**Task item:** Starting at the line that has "C2 | C3 | R1 |" and stopping after the line that has "201 | 166.46 |", reproduce the listing below exactly; omit everything else.

**Supplied entries:**
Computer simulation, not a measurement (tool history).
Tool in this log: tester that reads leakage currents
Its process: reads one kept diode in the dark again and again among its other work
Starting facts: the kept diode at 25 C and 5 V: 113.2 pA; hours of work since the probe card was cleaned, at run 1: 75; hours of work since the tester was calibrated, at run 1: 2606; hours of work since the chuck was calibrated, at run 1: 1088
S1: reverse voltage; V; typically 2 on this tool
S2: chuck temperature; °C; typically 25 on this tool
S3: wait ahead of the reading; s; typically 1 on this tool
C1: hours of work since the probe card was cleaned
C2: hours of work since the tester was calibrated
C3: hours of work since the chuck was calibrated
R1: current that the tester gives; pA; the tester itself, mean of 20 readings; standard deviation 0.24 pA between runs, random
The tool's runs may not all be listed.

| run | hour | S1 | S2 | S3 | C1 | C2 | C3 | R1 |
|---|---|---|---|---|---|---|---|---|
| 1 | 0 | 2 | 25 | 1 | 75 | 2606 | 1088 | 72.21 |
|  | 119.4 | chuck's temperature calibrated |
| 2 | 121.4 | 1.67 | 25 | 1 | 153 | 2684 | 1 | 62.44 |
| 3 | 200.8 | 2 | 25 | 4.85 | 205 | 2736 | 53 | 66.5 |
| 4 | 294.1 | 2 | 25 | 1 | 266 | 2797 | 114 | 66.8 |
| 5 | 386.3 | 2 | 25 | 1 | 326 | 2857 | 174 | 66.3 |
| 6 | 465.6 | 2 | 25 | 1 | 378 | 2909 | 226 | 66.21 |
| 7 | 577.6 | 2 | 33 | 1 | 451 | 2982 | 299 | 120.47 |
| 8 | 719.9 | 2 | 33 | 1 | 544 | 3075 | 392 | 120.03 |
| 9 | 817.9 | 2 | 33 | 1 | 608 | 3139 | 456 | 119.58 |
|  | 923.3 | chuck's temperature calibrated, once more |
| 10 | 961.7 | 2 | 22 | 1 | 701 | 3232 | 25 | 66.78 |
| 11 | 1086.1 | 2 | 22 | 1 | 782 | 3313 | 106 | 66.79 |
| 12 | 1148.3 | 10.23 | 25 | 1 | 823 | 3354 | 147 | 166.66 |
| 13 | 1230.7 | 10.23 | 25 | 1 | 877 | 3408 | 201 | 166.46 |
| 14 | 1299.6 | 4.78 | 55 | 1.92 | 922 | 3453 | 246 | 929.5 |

**Written solution:**
| run | hour | S1 | S2 | S3 | C1 | C2 | C3 | R1 |
|---|---|---|---|---|---|---|---|---|
| 1 | 0 | 2 | 25 | 1 | 75 | 2606 | 1088 | 72.21 |
|  | 119.4 | chuck's temperature calibrated |
| 2 | 121.4 | 1.67 | 25 | 1 | 153 | 2684 | 1 | 62.44 |
| 3 | 200.8 | 2 | 25 | 4.85 | 205 | 2736 | 53 | 66.5 |
| 4 | 294.1 | 2 | 25 | 1 | 266 | 2797 | 114 | 66.8 |
| 5 | 386.3 | 2 | 25 | 1 | 326 | 2857 | 174 | 66.3 |
| 6 | 465.6 | 2 | 25 | 1 | 378 | 2909 | 226 | 66.21 |
| 7 | 577.6 | 2 | 33 | 1 | 451 | 2982 | 299 | 120.47 |
| 8 | 719.9 | 2 | 33 | 1 | 544 | 3075 | 392 | 120.03 |
| 9 | 817.9 | 2 | 33 | 1 | 608 | 3139 | 456 | 119.58 |
|  | 923.3 | chuck's temperature calibrated, once more |
| 10 | 961.7 | 2 | 22 | 1 | 701 | 3232 | 25 | 66.78 |
| 11 | 1086.1 | 2 | 22 | 1 | 782 | 3313 | 106 | 66.79 |
| 12 | 1148.3 | 10.23 | 25 | 1 | 823 | 3354 | 147 | 166.66 |
| 13 | 1230.7 | 10.23 | 25 | 1 | 877 | 3408 | 201 | 166.46 |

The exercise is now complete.